Copy out again, unchanged, the listing below from the line that has "Think of the" through the line that has "- 1: RECEIVE | material Si".

=== Begin Enclosure ===

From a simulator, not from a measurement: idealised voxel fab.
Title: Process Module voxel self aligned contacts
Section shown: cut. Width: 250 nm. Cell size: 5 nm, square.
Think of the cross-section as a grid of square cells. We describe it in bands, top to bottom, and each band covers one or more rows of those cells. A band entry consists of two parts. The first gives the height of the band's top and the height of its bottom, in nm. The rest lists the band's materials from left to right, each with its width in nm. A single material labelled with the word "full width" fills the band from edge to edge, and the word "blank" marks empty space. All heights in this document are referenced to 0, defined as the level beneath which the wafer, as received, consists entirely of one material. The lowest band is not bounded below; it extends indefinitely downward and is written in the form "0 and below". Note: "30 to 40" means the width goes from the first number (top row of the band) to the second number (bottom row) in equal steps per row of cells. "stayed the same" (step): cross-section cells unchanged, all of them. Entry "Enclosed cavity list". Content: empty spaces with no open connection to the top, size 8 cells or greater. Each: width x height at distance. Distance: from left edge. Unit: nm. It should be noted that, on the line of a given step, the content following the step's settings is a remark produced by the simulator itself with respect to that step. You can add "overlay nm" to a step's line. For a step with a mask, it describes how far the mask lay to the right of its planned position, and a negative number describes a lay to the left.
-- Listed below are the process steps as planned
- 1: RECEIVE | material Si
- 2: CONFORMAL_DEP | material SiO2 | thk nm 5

=== End Enclosure ===

_Answer space_
Think of the cross-section as a grid of square cells. We describe it in bands, top to bottom, and each band covers one or more rows of those cells. A band entry consists of two parts. The first gives the height of the band's top and the height of its bottom, in nm. The rest lists the band's materials from left to right, each with its width in nm. A single material labelled with the word "full width" fills the band from edge to edge, and the word "blank" marks empty space. All heights in this document are referenced to 0, defined as the level beneath which the wafer, as received, consists entirely of one material. The lowest band is not bounded below; it extends indefinitely downward and is written in the form "0 and below". Note: "30 to 40" means the width goes from the first number (top row of the band) to the second number (bottom row) in equal steps per row of cells. "stayed the same" (step): cross-section cells unchanged, all of them. Entry "Enclosed cavity list". Content: empty spaces with no open connection to the top, size 8 cells or greater. Each: width x height at distance. Distance: from left edge. Unit: nm. It should be noted that, on the line of a given step, the content following the step's settings is a remark produced by the simulator itself with respect to that step. You can add "overlay nm" to a step's line. For a step with a mask, it describes how far the mask lay to the right of its planned position, and a negative number describes a lay to the left.
-- Listed below are the process steps as planned
- 1: RECEIVE | material Si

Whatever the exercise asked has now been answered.